____ DATA PROVIDED

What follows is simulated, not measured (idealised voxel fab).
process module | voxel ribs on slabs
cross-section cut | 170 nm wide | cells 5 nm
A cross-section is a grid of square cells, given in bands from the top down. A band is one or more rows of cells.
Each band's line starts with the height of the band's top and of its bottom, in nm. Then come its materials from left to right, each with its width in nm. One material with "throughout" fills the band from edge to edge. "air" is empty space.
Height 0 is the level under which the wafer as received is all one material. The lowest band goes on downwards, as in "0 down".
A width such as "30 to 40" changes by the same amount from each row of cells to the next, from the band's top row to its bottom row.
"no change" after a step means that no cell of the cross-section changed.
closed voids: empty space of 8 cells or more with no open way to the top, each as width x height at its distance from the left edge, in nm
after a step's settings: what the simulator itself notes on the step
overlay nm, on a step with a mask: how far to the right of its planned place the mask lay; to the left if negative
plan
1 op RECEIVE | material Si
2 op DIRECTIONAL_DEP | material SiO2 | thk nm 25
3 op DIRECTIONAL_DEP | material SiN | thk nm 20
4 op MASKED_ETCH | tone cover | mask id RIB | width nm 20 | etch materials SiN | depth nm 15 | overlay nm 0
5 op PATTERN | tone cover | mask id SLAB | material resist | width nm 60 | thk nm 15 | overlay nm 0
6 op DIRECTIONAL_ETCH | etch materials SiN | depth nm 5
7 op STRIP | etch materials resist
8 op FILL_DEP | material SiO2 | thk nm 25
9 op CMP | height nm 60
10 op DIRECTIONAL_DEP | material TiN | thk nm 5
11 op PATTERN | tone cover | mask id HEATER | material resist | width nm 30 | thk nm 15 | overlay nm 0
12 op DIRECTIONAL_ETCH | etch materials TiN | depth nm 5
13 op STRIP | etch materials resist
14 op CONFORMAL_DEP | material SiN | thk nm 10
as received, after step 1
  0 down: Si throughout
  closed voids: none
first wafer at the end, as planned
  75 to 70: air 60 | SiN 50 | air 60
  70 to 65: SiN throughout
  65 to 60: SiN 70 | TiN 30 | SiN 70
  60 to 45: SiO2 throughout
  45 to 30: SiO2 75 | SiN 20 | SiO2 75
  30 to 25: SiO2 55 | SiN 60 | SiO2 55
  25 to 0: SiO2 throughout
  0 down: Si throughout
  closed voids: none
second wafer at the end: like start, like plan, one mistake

________

EXERCISE — When you reach the line that contains "A cross-section is", stop; that line and every line before it, from the very first line of the data, should be restated word for word.

WRITTEN RESPONSE —
What follows is simulated, not measured (idealised voxel fab).
process module | voxel ribs on slabs
cross-section cut | 170 nm wide | cells 5 nm
A cross-section is a grid of square cells, given in bands from the top down. A band is one or more rows of cells.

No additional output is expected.